All lines before the one containing "You're looking at", plus that line itself, are to be printed exactly as they appear below.

-- Opening Marker --

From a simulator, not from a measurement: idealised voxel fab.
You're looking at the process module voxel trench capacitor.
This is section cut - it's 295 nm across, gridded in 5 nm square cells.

-- Closing Marker --

**Worked solution:**
From a simulator, not from a measurement: idealised voxel fab.
You're looking at the process module voxel trench capacitor.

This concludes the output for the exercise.